◆ Work order: Everything from the first line of the material below through the line containing "the cross-section changed." is to be printed exactly, and nothing more.

◆ Data records:
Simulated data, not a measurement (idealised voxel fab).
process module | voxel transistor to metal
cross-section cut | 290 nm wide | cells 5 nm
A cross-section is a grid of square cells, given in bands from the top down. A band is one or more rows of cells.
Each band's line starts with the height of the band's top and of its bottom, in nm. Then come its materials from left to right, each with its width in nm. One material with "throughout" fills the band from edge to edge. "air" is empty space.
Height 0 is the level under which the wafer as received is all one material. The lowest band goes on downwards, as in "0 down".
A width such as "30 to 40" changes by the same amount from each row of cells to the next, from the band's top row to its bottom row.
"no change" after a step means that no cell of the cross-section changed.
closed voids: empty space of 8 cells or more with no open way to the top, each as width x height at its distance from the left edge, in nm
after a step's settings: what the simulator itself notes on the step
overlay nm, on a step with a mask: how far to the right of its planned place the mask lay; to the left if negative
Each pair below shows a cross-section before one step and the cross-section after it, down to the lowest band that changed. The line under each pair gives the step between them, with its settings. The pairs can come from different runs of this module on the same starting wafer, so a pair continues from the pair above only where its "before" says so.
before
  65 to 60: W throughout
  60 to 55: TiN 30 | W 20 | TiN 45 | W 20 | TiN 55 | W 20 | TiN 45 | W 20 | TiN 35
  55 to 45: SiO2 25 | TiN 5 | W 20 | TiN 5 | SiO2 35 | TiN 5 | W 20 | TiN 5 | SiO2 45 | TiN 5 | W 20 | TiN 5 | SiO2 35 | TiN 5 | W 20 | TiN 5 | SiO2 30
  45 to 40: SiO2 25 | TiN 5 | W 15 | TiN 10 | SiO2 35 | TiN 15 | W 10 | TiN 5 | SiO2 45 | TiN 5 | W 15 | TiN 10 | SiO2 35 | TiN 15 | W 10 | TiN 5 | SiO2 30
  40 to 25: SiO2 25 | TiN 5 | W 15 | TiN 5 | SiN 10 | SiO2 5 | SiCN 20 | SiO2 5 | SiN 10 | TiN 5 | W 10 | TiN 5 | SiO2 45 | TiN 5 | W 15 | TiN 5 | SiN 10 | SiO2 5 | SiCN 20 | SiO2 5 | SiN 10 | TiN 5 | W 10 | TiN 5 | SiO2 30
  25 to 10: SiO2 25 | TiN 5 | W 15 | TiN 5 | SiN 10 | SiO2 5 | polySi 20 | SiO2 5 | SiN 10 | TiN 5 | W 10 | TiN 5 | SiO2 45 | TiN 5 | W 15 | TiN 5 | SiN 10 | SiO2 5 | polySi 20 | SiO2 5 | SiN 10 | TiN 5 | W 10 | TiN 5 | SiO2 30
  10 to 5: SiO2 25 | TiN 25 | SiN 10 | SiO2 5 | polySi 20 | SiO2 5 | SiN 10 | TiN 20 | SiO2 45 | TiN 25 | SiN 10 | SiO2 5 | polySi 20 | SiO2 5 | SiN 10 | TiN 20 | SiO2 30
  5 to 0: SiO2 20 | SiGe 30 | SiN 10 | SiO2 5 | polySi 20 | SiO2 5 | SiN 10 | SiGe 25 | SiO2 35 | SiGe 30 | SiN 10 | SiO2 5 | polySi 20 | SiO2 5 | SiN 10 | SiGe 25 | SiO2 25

◆ Response box:
Simulated data, not a measurement (idealised voxel fab).
process module | voxel transistor to metal
cross-section cut | 290 nm wide | cells 5 nm
A cross-section is a grid of square cells, given in bands from the top down. A band is one or more rows of cells.
Each band's line starts with the height of the band's top and of its bottom, in nm. Then come its materials from left to right, each with its width in nm. One material with "throughout" fills the band from edge to edge. "air" is empty space.
Height 0 is the level under which the wafer as received is all one material. The lowest band goes on downwards, as in "0 down".
A width such as "30 to 40" changes by the same amount from each row of cells to the next, from the band's top row to its bottom row.
"no change" after a step means that no cell of the cross-section changed.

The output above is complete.